**Action item:**
Return every record below exactly as given.

**Supplied material:**
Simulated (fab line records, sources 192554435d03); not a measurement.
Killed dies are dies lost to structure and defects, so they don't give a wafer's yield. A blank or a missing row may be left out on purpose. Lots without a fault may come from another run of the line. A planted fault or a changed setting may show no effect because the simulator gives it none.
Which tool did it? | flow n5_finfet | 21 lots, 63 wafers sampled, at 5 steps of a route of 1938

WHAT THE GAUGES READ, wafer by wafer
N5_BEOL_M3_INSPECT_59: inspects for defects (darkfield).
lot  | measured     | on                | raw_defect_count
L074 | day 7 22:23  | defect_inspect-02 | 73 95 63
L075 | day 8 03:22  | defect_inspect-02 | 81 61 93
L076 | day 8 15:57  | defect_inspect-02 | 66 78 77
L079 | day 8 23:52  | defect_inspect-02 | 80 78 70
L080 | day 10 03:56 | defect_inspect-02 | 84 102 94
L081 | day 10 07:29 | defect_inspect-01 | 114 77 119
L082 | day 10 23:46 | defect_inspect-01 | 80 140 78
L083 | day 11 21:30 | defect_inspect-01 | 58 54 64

**Expected answer:**
Simulated (fab line records, sources 192554435d03); not a measurement.
Killed dies are dies lost to structure and defects, so they don't give a wafer's yield. A blank or a missing row may be left out on purpose. Lots without a fault may come from another run of the line. A planted fault or a changed setting may show no effect because the simulator gives it none.
Which tool did it? | flow n5_finfet | 21 lots, 63 wafers sampled, at 5 steps of a route of 1938

WHAT THE GAUGES READ, wafer by wafer
N5_BEOL_M3_INSPECT_59: inspects for defects (darkfield).
lot  | measured     | on                | raw_defect_count
L074 | day 7 22:23  | defect_inspect-02 | 73 95 63
L075 | day 8 03:22  | defect_inspect-02 | 81 61 93
L076 | day 8 15:57  | defect_inspect-02 | 66 78 77
L079 | day 8 23:52  | defect_inspect-02 | 80 78 70
L080 | day 10 03:56 | defect_inspect-02 | 84 102 94
L081 | day 10 07:29 | defect_inspect-01 | 114 77 119
L082 | day 10 23:46 | defect_inspect-01 | 80 140 78
L083 | day 11 21:30 | defect_inspect-01 | 58 54 64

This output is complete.